LISTED ENTRIES:
+ + + + +
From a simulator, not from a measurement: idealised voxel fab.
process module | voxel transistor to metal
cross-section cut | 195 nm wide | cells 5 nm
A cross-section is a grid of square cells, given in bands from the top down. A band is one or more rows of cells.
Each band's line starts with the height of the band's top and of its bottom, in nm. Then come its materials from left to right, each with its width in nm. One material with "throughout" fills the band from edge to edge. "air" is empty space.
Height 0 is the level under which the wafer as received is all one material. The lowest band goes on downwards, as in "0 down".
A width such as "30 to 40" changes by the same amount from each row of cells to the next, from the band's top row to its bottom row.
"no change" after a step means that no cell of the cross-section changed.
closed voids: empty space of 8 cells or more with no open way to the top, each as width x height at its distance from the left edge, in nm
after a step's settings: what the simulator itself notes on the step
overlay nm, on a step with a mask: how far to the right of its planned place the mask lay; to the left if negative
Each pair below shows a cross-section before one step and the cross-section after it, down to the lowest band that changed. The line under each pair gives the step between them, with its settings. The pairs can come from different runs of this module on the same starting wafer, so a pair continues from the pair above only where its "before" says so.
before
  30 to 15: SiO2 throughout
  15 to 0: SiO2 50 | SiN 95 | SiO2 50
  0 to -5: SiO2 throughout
+ + + + +

TASK ITEM: Set down the listing again, exactly.

TASK OUTPUT:
From a simulator, not from a measurement: idealised voxel fab.
process module | voxel transistor to metal
cross-section cut | 195 nm wide | cells 5 nm
A cross-section is a grid of square cells, given in bands from the top down. A band is one or more rows of cells.
Each band's line starts with the height of the band's top and of its bottom, in nm. Then come its materials from left to right, each with its width in nm. One material with "throughout" fills the band from edge to edge. "air" is empty space.
Height 0 is the level under which the wafer as received is all one material. The lowest band goes on downwards, as in "0 down".
A width such as "30 to 40" changes by the same amount from each row of cells to the next, from the band's top row to its bottom row.
"no change" after a step means that no cell of the cross-section changed.
closed voids: empty space of 8 cells or more with no open way to the top, each as width x height at its distance from the left edge, in nm
after a step's settings: what the simulator itself notes on the step
overlay nm, on a step with a mask: how far to the right of its planned place the mask lay; to the left if negative
Each pair below shows a cross-section before one step and the cross-section after it, down to the lowest band that changed. The line under each pair gives the step between them, with its settings. The pairs can come from different runs of this module on the same starting wafer, so a pair continues from the pair above only where its "before" says so.
before
  30 to 15: SiO2 throughout
  15 to 0: SiO2 50 | SiN 95 | SiO2 50
  0 to -5: SiO2 throughout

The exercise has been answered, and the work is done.